*WORK INSTRUCTION:* Output the data below line for line, exactly, up to and including the line where "release_temperature_c: temperature at" appears.

· · ·
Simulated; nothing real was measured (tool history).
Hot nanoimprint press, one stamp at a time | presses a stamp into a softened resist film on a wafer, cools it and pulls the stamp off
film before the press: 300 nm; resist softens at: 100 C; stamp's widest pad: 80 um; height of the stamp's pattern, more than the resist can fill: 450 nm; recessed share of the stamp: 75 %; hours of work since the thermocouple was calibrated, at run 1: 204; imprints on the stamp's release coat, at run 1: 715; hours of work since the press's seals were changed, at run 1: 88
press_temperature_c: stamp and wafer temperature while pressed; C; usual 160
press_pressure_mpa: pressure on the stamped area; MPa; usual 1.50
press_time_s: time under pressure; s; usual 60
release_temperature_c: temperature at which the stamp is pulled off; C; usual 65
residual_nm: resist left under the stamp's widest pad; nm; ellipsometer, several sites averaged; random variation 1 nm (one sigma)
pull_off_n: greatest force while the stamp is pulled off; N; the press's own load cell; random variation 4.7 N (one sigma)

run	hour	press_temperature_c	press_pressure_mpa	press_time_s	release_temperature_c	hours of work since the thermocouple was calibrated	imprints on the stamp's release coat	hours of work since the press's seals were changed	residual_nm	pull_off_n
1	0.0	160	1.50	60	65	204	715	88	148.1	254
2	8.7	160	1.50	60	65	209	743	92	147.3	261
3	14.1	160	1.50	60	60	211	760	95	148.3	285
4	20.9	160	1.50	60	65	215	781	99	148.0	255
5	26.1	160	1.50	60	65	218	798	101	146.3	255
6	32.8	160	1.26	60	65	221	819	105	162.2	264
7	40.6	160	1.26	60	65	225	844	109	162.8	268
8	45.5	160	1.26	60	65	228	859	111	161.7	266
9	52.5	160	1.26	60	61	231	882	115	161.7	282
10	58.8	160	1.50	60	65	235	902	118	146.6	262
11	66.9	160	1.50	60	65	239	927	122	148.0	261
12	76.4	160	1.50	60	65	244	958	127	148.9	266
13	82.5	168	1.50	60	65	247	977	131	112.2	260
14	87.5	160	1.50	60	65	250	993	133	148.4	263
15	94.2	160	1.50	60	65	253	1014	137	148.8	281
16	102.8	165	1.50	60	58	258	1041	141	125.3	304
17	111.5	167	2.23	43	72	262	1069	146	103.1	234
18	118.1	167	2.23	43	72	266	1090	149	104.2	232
· · ·

*ANSWER SPACE:*
Simulated; nothing real was measured (tool history).
Hot nanoimprint press, one stamp at a time | presses a stamp into a softened resist film on a wafer, cools it and pulls the stamp off
film before the press: 300 nm; resist softens at: 100 C; stamp's widest pad: 80 um; height of the stamp's pattern, more than the resist can fill: 450 nm; recessed share of the stamp: 75 %; hours of work since the thermocouple was calibrated, at run 1: 204; imprints on the stamp's release coat, at run 1: 715; hours of work since the press's seals were changed, at run 1: 88
press_temperature_c: stamp and wafer temperature while pressed; C; usual 160
press_pressure_mpa: pressure on the stamped area; MPa; usual 1.50
press_time_s: time under pressure; s; usual 60
release_temperature_c: temperature at which the stamp is pulled off; C; usual 65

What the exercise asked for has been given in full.